PROVIDED RECORDS:
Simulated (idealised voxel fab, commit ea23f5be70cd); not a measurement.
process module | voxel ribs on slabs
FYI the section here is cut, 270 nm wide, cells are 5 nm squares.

WORK INSTRUCTION: Provide an exact copy of all the material.

SOLUTION:
Simulated (idealised voxel fab, commit ea23f5be70cd); not a measurement.
process module | voxel ribs on slabs
FYI the section here is cut, 270 nm wide, cells are 5 nm squares.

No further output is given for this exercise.